> _RECORDED INFORMATION_
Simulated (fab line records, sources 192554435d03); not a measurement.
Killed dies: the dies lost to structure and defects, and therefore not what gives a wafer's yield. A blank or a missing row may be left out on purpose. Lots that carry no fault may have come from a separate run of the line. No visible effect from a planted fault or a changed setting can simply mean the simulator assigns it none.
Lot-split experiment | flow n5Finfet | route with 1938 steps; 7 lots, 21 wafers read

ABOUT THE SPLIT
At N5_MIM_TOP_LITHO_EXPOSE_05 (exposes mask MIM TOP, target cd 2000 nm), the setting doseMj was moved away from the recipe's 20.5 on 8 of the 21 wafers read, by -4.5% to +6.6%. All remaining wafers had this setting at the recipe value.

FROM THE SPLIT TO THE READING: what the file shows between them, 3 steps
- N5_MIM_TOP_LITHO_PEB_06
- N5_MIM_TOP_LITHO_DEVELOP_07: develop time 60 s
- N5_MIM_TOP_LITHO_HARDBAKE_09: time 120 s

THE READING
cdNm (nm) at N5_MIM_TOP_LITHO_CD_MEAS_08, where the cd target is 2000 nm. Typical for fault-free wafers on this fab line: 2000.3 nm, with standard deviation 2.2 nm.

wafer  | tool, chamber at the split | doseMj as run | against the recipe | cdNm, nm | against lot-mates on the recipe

> _TASK ITEM_
Retype the material in full, character for character.

> _ANSWER BOX_
Simulated (fab line records, sources 192554435d03); not a measurement.
Killed dies: the dies lost to structure and defects, and therefore not what gives a wafer's yield. A blank or a missing row may be left out on purpose. Lots that carry no fault may have come from a separate run of the line. No visible effect from a planted fault or a changed setting can simply mean the simulator assigns it none.
Lot-split experiment | flow n5Finfet | route with 1938 steps; 7 lots, 21 wafers read

ABOUT THE SPLIT
At N5_MIM_TOP_LITHO_EXPOSE_05 (exposes mask MIM TOP, target cd 2000 nm), the setting doseMj was moved away from the recipe's 20.5 on 8 of the 21 wafers read, by -4.5% to +6.6%. All remaining wafers had this setting at the recipe value.

FROM THE SPLIT TO THE READING: what the file shows between them, 3 steps
- N5_MIM_TOP_LITHO_PEB_06
- N5_MIM_TOP_LITHO_DEVELOP_07: develop time 60 s
- N5_MIM_TOP_LITHO_HARDBAKE_09: time 120 s

THE READING
cdNm (nm) at N5_MIM_TOP_LITHO_CD_MEAS_08, where the cd target is 2000 nm. Typical for fault-free wafers on this fab line: 2000.3 nm, with standard deviation 2.2 nm.

wafer  | tool, chamber at the split | doseMj as run | against the recipe | cdNm, nm | against lot-mates on the recipe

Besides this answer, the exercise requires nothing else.